**WORK INSTRUCTION**
Here are the records. Write out exactly the lines between the one holding "L860 | day 21" and the one holding "L864 | day 22", inclusive.

::::::::::
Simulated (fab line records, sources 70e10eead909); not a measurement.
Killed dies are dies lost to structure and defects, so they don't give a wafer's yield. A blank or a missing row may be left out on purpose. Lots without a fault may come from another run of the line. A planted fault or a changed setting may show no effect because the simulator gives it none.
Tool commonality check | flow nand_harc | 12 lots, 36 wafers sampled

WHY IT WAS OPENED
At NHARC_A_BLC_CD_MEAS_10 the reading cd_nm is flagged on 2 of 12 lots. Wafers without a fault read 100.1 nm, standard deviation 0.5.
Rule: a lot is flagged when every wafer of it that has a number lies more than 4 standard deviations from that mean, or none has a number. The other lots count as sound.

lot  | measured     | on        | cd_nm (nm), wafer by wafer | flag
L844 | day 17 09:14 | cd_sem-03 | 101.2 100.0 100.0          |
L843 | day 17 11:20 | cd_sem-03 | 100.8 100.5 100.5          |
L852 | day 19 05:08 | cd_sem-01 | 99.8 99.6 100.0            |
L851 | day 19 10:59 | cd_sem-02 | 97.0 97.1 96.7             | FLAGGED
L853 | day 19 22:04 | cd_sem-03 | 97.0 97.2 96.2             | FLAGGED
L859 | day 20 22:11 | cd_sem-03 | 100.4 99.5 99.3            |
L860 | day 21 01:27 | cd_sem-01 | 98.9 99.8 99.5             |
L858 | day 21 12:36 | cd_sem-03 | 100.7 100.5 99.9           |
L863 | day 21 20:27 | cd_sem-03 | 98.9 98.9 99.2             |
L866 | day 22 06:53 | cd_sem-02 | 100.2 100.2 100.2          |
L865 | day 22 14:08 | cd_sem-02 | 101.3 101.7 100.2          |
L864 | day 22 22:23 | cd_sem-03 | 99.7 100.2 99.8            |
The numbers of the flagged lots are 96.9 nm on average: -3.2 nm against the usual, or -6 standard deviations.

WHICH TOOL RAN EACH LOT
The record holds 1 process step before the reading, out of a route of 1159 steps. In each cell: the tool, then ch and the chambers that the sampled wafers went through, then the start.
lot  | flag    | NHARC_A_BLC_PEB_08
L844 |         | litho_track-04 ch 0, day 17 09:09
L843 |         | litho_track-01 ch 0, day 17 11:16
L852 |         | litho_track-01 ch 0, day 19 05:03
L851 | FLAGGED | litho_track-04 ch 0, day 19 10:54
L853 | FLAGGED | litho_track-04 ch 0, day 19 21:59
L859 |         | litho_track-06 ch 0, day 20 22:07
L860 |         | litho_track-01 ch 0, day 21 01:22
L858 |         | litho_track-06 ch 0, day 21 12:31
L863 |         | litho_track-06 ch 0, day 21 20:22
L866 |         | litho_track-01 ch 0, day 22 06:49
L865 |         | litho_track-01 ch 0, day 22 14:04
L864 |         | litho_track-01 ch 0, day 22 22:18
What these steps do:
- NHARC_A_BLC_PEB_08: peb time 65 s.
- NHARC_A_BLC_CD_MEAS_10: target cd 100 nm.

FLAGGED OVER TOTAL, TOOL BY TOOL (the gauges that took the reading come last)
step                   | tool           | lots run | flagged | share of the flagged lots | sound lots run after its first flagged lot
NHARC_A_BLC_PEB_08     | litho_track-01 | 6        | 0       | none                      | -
::::::::::

**RESPONSE**
L860 | day 21 01:27 | cd_sem-01 | 98.9 99.8 99.5             |
L858 | day 21 12:36 | cd_sem-03 | 100.7 100.5 99.9           |
L863 | day 21 20:27 | cd_sem-03 | 98.9 98.9 99.2             |
L866 | day 22 06:53 | cd_sem-02 | 100.2 100.2 100.2          |
L865 | day 22 14:08 | cd_sem-02 | 101.3 101.7 100.2          |
L864 | day 22 22:23 | cd_sem-03 | 99.7 100.2 99.8            |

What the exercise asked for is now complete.